## DATA TO EXAMINE
━━━━
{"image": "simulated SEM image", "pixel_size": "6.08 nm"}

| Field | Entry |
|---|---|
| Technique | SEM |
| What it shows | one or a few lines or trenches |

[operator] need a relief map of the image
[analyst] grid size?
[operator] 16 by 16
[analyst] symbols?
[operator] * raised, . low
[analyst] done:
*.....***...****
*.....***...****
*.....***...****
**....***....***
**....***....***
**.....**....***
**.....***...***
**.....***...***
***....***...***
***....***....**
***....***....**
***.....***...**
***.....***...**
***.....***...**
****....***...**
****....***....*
━━━━

## BRIEF
Transcribe every entry in the listing, word for word.

## RESULT
{"image": "simulated SEM image", "pixel_size": "6.08 nm"}

| Field | Entry |
|---|---|
| Technique | SEM |
| What it shows | one or a few lines or trenches |

[operator] need a relief map of the image
[analyst] grid size?
[operator] 16 by 16
[analyst] symbols?
[operator] * raised, . low
[analyst] done:
*.....***...****
*.....***...****
*.....***...****
**....***....***
**....***....***
**.....**....***
**.....***...***
**.....***...***
***....***...***
***....***....**
***....***....**
***.....***...**
***.....***...**
***.....***...**
****....***...**
****....***....*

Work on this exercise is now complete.